··· Dataset content ···

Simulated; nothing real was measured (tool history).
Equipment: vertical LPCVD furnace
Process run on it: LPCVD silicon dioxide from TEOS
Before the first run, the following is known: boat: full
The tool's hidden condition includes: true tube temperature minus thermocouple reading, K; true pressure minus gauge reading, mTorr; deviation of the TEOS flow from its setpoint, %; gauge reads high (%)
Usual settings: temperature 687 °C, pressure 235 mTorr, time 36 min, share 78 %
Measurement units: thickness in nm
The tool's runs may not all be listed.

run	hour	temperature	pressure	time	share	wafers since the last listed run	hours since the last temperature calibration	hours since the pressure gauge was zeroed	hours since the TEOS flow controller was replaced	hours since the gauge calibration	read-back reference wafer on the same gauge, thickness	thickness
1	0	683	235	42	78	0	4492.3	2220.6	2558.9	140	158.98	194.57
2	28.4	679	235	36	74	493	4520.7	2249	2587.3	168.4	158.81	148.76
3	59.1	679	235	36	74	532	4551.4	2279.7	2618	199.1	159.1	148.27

···

» Required action
Your answer must consist of every line above, reproduced exactly.

» Response box
Simulated; nothing real was measured (tool history).
Equipment: vertical LPCVD furnace
Process run on it: LPCVD silicon dioxide from TEOS
Before the first run, the following is known: boat: full
The tool's hidden condition includes: true tube temperature minus thermocouple reading, K; true pressure minus gauge reading, mTorr; deviation of the TEOS flow from its setpoint, %; gauge reads high (%)
Usual settings: temperature 687 °C, pressure 235 mTorr, time 36 min, share 78 %
Measurement units: thickness in nm
The tool's runs may not all be listed.

run	hour	temperature	pressure	time	share	wafers since the last listed run	hours since the last temperature calibration	hours since the pressure gauge was zeroed	hours since the TEOS flow controller was replaced	hours since the gauge calibration	read-back reference wafer on the same gauge, thickness	thickness
1	0	683	235	42	78	0	4492.3	2220.6	2558.9	140	158.98	194.57
2	28.4	679	235	36	74	493	4520.7	2249	2587.3	168.4	158.81	148.76
3	59.1	679	235	36	74	532	4551.4	2279.7	2618	199.1	159.1	148.27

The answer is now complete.